(MATERIAL PROVIDED)
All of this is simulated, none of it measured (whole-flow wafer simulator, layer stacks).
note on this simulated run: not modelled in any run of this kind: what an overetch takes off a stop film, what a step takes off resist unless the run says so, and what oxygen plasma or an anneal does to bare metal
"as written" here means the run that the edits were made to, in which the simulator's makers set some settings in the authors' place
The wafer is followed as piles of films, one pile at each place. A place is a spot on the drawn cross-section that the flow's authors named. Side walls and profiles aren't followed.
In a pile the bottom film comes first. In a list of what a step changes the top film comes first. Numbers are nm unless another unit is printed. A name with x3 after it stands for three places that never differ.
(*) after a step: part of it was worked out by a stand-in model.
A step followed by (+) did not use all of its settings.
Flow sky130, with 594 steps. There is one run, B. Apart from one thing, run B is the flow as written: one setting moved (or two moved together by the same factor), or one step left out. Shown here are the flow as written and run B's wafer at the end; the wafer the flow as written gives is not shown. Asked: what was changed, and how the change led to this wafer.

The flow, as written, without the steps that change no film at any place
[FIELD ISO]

(REQUIRED ACTION)
Output the whole listing exactly as given.

(EXERCISE ANSWER)
All of this is simulated, none of it measured (whole-flow wafer simulator, layer stacks).
note on this simulated run: not modelled in any run of this kind: what an overetch takes off a stop film, what a step takes off resist unless the run says so, and what oxygen plasma or an anneal does to bare metal
"as written" here means the run that the edits were made to, in which the simulator's makers set some settings in the authors' place
The wafer is followed as piles of films, one pile at each place. A place is a spot on the drawn cross-section that the flow's authors named. Side walls and profiles aren't followed.
In a pile the bottom film comes first. In a list of what a step changes the top film comes first. Numbers are nm unless another unit is printed. A name with x3 after it stands for three places that never differ.
(*) after a step: part of it was worked out by a stand-in model.
A step followed by (+) did not use all of its settings.
Flow sky130, with 594 steps. There is one run, B. Apart from one thing, run B is the flow as written: one setting moved (or two moved together by the same factor), or one step left out. Shown here are the flow as written and run B's wafer at the end; the wafer the flow as written gives is not shown. Asked: what was changed, and how the change led to this wafer.

The flow, as written, without the steps that change no film at any place
[FIELD ISO]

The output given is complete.